• DATASET ENTRIES:
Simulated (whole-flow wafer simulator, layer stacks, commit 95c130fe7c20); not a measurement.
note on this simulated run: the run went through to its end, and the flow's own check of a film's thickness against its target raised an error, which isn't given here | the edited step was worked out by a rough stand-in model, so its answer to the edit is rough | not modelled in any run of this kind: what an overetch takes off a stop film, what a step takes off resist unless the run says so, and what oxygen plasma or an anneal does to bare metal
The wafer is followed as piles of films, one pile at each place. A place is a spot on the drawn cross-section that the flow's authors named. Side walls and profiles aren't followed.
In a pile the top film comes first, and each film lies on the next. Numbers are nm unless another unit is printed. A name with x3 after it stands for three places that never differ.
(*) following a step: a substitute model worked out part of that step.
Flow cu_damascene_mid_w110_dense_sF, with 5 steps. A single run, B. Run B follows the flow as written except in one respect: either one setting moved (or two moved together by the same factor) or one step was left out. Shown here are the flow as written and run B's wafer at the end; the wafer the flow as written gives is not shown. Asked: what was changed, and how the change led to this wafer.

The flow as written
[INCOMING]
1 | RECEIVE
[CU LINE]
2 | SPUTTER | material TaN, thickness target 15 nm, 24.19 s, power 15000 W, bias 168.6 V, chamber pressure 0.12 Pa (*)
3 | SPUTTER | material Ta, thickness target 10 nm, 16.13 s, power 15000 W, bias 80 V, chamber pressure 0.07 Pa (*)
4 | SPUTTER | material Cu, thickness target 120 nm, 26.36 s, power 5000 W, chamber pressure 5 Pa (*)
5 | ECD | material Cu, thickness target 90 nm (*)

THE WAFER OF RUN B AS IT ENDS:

• WORK INSTRUCTION:
Could you give every entry again, exactly as written?

• RESULT:
Simulated (whole-flow wafer simulator, layer stacks, commit 95c130fe7c20); not a measurement.
note on this simulated run: the run went through to its end, and the flow's own check of a film's thickness against its target raised an error, which isn't given here | the edited step was worked out by a rough stand-in model, so its answer to the edit is rough | not modelled in any run of this kind: what an overetch takes off a stop film, what a step takes off resist unless the run says so, and what oxygen plasma or an anneal does to bare metal
The wafer is followed as piles of films, one pile at each place. A place is a spot on the drawn cross-section that the flow's authors named. Side walls and profiles aren't followed.
In a pile the top film comes first, and each film lies on the next. Numbers are nm unless another unit is printed. A name with x3 after it stands for three places that never differ.
(*) following a step: a substitute model worked out part of that step.
Flow cu_damascene_mid_w110_dense_sF, with 5 steps. A single run, B. Run B follows the flow as written except in one respect: either one setting moved (or two moved together by the same factor) or one step was left out. Shown here are the flow as written and run B's wafer at the end; the wafer the flow as written gives is not shown. Asked: what was changed, and how the change led to this wafer.

The flow as written
[INCOMING]
1 | RECEIVE
[CU LINE]
2 | SPUTTER | material TaN, thickness target 15 nm, 24.19 s, power 15000 W, bias 168.6 V, chamber pressure 0.12 Pa (*)
3 | SPUTTER | material Ta, thickness target 10 nm, 16.13 s, power 15000 W, bias 80 V, chamber pressure 0.07 Pa (*)
4 | SPUTTER | material Cu, thickness target 120 nm, 26.36 s, power 5000 W, chamber pressure 5 Pa (*)
5 | ECD | material Cu, thickness target 90 nm (*)

THE WAFER OF RUN B AS IT ENDS:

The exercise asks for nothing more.